═══ Material provided ═══

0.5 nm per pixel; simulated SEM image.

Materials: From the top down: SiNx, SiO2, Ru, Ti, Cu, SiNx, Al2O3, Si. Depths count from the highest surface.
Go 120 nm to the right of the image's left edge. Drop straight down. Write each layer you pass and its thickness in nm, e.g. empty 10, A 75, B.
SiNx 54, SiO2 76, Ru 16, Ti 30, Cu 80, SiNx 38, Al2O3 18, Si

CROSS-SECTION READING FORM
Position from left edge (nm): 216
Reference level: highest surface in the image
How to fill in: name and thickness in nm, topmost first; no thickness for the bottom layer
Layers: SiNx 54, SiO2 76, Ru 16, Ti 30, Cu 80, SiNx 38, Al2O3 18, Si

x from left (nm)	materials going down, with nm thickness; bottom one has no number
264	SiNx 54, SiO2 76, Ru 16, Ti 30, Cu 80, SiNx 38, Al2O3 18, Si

═══

_Activity:_ The full set of entries has to be duplicated precisely.

_Answer box:_
0.5 nm per pixel; simulated SEM image.

Materials: From the top down: SiNx, SiO2, Ru, Ti, Cu, SiNx, Al2O3, Si. Depths count from the highest surface.
Go 120 nm to the right of the image's left edge. Drop straight down. Write each layer you pass and its thickness in nm, e.g. empty 10, A 75, B.
SiNx 54, SiO2 76, Ru 16, Ti 30, Cu 80, SiNx 38, Al2O3 18, Si

CROSS-SECTION READING FORM
Position from left edge (nm): 216
Reference level: highest surface in the image
How to fill in: name and thickness in nm, topmost first; no thickness for the bottom layer
Layers: SiNx 54, SiO2 76, Ru 16, Ti 30, Cu 80, SiNx 38, Al2O3 18, Si

x from left (nm)	materials going down, with nm thickness; bottom one has no number
264	SiNx 54, SiO2 76, Ru 16, Ti 30, Cu 80, SiNx 38, Al2O3 18, Si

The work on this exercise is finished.